* Information shown *
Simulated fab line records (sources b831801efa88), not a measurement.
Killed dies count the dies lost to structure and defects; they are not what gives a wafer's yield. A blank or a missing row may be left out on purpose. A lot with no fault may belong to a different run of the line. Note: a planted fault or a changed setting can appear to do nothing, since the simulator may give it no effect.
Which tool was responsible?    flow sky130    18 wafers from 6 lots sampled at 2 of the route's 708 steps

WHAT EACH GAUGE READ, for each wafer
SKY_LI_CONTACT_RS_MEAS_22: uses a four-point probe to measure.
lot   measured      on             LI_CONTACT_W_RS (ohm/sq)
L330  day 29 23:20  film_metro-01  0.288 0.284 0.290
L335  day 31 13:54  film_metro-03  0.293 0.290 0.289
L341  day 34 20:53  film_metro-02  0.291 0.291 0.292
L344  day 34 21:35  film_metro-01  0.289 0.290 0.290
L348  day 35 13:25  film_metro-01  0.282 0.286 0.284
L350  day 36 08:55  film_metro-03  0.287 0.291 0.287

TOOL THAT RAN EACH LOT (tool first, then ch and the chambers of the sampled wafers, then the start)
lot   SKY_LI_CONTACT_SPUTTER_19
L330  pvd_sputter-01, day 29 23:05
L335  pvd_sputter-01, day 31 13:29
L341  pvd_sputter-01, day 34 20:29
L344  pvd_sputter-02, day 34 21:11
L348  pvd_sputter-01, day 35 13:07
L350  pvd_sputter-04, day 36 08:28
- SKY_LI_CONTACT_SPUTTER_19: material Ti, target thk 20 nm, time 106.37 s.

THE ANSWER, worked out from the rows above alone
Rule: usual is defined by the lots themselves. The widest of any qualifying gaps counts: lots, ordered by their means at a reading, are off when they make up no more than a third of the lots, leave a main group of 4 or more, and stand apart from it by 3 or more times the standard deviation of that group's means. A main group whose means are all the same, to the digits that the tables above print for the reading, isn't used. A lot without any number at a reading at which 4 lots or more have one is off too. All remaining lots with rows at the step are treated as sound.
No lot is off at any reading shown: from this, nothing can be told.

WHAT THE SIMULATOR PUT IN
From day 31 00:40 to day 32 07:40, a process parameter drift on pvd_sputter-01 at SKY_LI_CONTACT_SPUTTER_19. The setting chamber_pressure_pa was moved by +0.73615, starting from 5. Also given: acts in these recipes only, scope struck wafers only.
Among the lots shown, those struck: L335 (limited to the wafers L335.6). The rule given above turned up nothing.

* Work task *
Each line from the start of the listing through the line with "0.291 0.291 0.292" is to be restated verbatim, both ends included.

* Solution *
Simulated fab line records (sources b831801efa88), not a measurement.
Killed dies count the dies lost to structure and defects; they are not what gives a wafer's yield. A blank or a missing row may be left out on purpose. A lot with no fault may belong to a different run of the line. Note: a planted fault or a changed setting can appear to do nothing, since the simulator may give it no effect.
Which tool was responsible?    flow sky130    18 wafers from 6 lots sampled at 2 of the route's 708 steps

WHAT EACH GAUGE READ, for each wafer
SKY_LI_CONTACT_RS_MEAS_22: uses a four-point probe to measure.
lot   measured      on             LI_CONTACT_W_RS (ohm/sq)
L330  day 29 23:20  film_metro-01  0.288 0.284 0.290
L335  day 31 13:54  film_metro-03  0.293 0.290 0.289
L341  day 34 20:53  film_metro-02  0.291 0.291 0.292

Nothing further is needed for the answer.